Dataset extract:
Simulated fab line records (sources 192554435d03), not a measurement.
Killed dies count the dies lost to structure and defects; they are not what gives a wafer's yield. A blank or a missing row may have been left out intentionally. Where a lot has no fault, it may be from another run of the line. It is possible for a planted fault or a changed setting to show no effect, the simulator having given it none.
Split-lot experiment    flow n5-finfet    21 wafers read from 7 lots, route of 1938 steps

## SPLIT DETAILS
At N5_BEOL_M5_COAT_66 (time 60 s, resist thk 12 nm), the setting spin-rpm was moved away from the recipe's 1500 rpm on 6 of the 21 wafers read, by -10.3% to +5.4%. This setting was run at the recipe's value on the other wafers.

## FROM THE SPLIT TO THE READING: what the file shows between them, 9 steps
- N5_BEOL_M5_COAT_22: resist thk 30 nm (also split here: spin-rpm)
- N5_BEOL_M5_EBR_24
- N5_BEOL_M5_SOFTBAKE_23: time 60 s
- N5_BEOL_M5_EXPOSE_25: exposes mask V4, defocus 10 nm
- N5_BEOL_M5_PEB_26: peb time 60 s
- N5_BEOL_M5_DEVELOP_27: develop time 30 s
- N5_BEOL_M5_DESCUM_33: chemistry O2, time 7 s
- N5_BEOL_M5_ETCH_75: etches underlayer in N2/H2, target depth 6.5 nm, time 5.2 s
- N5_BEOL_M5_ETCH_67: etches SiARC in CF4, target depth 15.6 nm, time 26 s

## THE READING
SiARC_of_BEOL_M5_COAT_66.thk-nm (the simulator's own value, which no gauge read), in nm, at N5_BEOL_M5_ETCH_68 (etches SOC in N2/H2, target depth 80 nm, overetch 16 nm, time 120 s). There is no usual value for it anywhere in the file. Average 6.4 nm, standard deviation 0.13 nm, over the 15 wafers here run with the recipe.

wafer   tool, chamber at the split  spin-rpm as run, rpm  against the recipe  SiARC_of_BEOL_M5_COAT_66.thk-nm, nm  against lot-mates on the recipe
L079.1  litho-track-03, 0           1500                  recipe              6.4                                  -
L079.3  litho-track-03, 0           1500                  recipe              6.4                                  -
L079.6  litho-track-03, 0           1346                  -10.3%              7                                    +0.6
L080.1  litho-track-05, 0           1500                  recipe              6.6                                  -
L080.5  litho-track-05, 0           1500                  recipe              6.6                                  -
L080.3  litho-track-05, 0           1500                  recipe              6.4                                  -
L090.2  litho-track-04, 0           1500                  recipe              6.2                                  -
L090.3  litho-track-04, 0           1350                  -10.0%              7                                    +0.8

Exercise: Using the entries above, repeat only the lines from the one containing "Killed dies count" through the one containing "## THE READING", end lines included.

Task output:
Killed dies count the dies lost to structure and defects; they are not what gives a wafer's yield. A blank or a missing row may have been left out intentionally. Where a lot has no fault, it may be from another run of the line. It is possible for a planted fault or a changed setting to show no effect, the simulator having given it none.
Split-lot experiment    flow n5-finfet    21 wafers read from 7 lots, route of 1938 steps

## SPLIT DETAILS
At N5_BEOL_M5_COAT_66 (time 60 s, resist thk 12 nm), the setting spin-rpm was moved away from the recipe's 1500 rpm on 6 of the 21 wafers read, by -10.3% to +5.4%. This setting was run at the recipe's value on the other wafers.

## FROM THE SPLIT TO THE READING: what the file shows between them, 9 steps
- N5_BEOL_M5_COAT_22: resist thk 30 nm (also split here: spin-rpm)
- N5_BEOL_M5_EBR_24
- N5_BEOL_M5_SOFTBAKE_23: time 60 s
- N5_BEOL_M5_EXPOSE_25: exposes mask V4, defocus 10 nm
- N5_BEOL_M5_PEB_26: peb time 60 s
- N5_BEOL_M5_DEVELOP_27: develop time 30 s
- N5_BEOL_M5_DESCUM_33: chemistry O2, time 7 s
- N5_BEOL_M5_ETCH_75: etches underlayer in N2/H2, target depth 6.5 nm, time 5.2 s
- N5_BEOL_M5_ETCH_67: etches SiARC in CF4, target depth 15.6 nm, time 26 s

## THE READING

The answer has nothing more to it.